▸ **DATA**
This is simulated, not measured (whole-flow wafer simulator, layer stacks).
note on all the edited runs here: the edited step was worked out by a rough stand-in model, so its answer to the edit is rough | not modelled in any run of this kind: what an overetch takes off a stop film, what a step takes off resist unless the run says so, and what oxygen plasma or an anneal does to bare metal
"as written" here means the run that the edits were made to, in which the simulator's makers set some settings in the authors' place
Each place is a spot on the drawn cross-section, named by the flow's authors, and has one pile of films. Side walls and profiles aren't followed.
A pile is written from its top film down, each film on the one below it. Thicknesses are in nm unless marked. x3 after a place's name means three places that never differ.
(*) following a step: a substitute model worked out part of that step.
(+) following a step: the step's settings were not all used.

▸ **REQUIRED ACTION**
For this exercise, all the data must be repeated exactly.

▸ **ANSWER SPACE**
This is simulated, not measured (whole-flow wafer simulator, layer stacks).
note on all the edited runs here: the edited step was worked out by a rough stand-in model, so its answer to the edit is rough | not modelled in any run of this kind: what an overetch takes off a stop film, what a step takes off resist unless the run says so, and what oxygen plasma or an anneal does to bare metal
"as written" here means the run that the edits were made to, in which the simulator's makers set some settings in the authors' place
Each place is a spot on the drawn cross-section, named by the flow's authors, and has one pile of films. Side walls and profiles aren't followed.
A pile is written from its top film down, each film on the one below it. Thicknesses are in nm unless marked. x3 after a place's name means three places that never differ.
(*) following a step: a substitute model worked out part of that step.
(+) following a step: the step's settings were not all used.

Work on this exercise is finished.